§ **Given records**
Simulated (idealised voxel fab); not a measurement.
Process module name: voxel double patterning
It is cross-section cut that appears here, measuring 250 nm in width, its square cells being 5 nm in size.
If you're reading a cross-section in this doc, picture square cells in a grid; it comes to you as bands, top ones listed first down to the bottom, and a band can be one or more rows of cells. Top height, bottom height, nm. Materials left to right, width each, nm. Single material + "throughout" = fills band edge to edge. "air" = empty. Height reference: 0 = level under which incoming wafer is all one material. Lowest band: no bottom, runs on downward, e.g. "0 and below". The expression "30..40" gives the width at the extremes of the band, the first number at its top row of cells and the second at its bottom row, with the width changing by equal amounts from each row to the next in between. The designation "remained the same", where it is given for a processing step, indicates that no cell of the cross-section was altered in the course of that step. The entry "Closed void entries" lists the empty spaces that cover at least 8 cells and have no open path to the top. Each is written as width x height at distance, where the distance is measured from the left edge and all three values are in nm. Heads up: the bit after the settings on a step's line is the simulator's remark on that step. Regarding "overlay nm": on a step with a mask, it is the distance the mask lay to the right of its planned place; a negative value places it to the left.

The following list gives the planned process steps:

§ **Brief**
Give back the whole of the data above, exactly as written.

§ **Worked solution**
Simulated (idealised voxel fab); not a measurement.
Process module name: voxel double patterning
It is cross-section cut that appears here, measuring 250 nm in width, its square cells being 5 nm in size.
If you're reading a cross-section in this doc, picture square cells in a grid; it comes to you as bands, top ones listed first down to the bottom, and a band can be one or more rows of cells. Top height, bottom height, nm. Materials left to right, width each, nm. Single material + "throughout" = fills band edge to edge. "air" = empty. Height reference: 0 = level under which incoming wafer is all one material. Lowest band: no bottom, runs on downward, e.g. "0 and below". The expression "30..40" gives the width at the extremes of the band, the first number at its top row of cells and the second at its bottom row, with the width changing by equal amounts from each row to the next in between. The designation "remained the same", where it is given for a processing step, indicates that no cell of the cross-section was altered in the course of that step. The entry "Closed void entries" lists the empty spaces that cover at least 8 cells and have no open path to the top. Each is written as width x height at distance, where the distance is measured from the left edge and all three values are in nm. Heads up: the bit after the settings on a step's line is the simulator's remark on that step. Regarding "overlay nm": on a step with a mask, it is the distance the mask lay to the right of its planned place; a negative value places it to the left.

The following list gives the planned process steps:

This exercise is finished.